#### Assignment:
Write out the data again in full, exactly as it reads.

#### Information provided:
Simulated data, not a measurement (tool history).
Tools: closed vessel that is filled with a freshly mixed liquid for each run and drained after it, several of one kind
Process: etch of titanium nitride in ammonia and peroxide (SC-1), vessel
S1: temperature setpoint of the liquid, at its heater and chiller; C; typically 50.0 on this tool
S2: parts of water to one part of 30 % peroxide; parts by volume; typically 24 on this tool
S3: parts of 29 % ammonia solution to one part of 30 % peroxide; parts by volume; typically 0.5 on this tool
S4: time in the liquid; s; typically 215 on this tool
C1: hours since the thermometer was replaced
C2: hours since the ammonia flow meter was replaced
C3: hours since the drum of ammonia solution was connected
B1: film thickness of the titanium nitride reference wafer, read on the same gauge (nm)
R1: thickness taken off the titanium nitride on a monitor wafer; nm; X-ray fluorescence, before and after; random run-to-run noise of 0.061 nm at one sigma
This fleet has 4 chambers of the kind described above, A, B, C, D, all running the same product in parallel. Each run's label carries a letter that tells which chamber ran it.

#### Worked solution:
Simulated data, not a measurement (tool history).
Tools: closed vessel that is filled with a freshly mixed liquid for each run and drained after it, several of one kind
Process: etch of titanium nitride in ammonia and peroxide (SC-1), vessel
S1: temperature setpoint of the liquid, at its heater and chiller; C; typically 50.0 on this tool
S2: parts of water to one part of 30 % peroxide; parts by volume; typically 24 on this tool
S3: parts of 29 % ammonia solution to one part of 30 % peroxide; parts by volume; typically 0.5 on this tool
S4: time in the liquid; s; typically 215 on this tool
C1: hours since the thermometer was replaced
C2: hours since the ammonia flow meter was replaced
C3: hours since the drum of ammonia solution was connected
B1: film thickness of the titanium nitride reference wafer, read on the same gauge (nm)
R1: thickness taken off the titanium nitride on a monitor wafer; nm; X-ray fluorescence, before and after; random run-to-run noise of 0.061 nm at one sigma
This fleet has 4 chambers of the kind described above, A, B, C, D, all running the same product in parallel. Each run's label carries a letter that tells which chamber ran it.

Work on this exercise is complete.